→ **ASSIGNMENT**
Only the lines from the beginning of the data below through the line containing "The width of" belong in the response, each copied exactly.

[Start of section]

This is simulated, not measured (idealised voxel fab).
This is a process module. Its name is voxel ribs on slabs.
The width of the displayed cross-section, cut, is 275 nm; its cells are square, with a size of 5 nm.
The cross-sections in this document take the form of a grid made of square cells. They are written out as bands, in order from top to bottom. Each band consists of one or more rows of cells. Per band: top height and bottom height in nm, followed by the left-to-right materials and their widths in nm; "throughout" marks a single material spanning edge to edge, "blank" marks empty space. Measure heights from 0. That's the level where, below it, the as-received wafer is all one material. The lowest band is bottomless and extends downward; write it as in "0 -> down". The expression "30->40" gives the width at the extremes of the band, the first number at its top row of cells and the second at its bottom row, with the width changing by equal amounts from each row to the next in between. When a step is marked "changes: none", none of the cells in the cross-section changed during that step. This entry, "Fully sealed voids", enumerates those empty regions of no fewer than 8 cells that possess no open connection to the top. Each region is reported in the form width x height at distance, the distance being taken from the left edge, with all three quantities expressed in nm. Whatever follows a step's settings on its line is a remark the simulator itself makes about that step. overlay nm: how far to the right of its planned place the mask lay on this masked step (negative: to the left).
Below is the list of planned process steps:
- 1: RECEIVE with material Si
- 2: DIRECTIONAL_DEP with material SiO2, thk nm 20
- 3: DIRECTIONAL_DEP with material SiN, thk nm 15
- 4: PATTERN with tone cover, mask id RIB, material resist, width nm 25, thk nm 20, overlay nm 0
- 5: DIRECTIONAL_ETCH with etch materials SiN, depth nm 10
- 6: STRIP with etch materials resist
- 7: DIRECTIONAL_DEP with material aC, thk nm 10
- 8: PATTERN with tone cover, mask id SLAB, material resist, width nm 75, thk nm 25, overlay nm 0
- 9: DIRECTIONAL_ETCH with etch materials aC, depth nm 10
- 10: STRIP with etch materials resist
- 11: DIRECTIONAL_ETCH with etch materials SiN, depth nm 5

[End of section]

→ **WORKED SOLUTION**
This is simulated, not measured (idealised voxel fab).
This is a process module. Its name is voxel ribs on slabs.
The width of the displayed cross-section, cut, is 275 nm; its cells are square, with a size of 5 nm.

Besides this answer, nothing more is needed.